*** Opening of DATASET EXCERPTS ***

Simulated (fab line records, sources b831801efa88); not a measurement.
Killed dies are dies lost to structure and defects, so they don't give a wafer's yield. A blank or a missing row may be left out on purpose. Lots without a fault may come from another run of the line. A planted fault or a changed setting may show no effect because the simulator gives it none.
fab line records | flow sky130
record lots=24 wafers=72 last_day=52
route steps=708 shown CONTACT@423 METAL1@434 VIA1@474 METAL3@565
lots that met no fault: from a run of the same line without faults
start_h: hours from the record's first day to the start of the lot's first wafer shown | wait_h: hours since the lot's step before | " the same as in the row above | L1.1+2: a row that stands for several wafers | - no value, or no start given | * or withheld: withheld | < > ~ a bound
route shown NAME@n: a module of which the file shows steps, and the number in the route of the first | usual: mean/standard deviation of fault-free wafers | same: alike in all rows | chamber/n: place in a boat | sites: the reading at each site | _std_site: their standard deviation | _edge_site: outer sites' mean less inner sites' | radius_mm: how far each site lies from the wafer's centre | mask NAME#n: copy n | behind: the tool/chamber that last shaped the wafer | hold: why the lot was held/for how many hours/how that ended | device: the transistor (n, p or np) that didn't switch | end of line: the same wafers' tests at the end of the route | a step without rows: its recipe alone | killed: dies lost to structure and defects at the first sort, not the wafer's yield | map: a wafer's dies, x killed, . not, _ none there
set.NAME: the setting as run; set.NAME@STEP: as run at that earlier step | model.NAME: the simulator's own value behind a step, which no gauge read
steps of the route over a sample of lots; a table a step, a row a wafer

*** Close of DATASET EXCERPTS ***

### REQUIREMENT
Restate the material exactly as given.

### WRITTEN ANSWER
Simulated (fab line records, sources b831801efa88); not a measurement.
Killed dies are dies lost to structure and defects, so they don't give a wafer's yield. A blank or a missing row may be left out on purpose. Lots without a fault may come from another run of the line. A planted fault or a changed setting may show no effect because the simulator gives it none.
fab line records | flow sky130
record lots=24 wafers=72 last_day=52
route steps=708 shown CONTACT@423 METAL1@434 VIA1@474 METAL3@565
lots that met no fault: from a run of the same line without faults
start_h: hours from the record's first day to the start of the lot's first wafer shown | wait_h: hours since the lot's step before | " the same as in the row above | L1.1+2: a row that stands for several wafers | - no value, or no start given | * or withheld: withheld | < > ~ a bound
route shown NAME@n: a module of which the file shows steps, and the number in the route of the first | usual: mean/standard deviation of fault-free wafers | same: alike in all rows | chamber/n: place in a boat | sites: the reading at each site | _std_site: their standard deviation | _edge_site: outer sites' mean less inner sites' | radius_mm: how far each site lies from the wafer's centre | mask NAME#n: copy n | behind: the tool/chamber that last shaped the wafer | hold: why the lot was held/for how many hours/how that ended | device: the transistor (n, p or np) that didn't switch | end of line: the same wafers' tests at the end of the route | a step without rows: its recipe alone | killed: dies lost to structure and defects at the first sort, not the wafer's yield | map: a wafer's dies, x killed, . not, _ none there
set.NAME: the setting as run; set.NAME@STEP: as run at that earlier step | model.NAME: the simulator's own value behind a step, which no gauge read
steps of the route over a sample of lots; a table a step, a row a wafer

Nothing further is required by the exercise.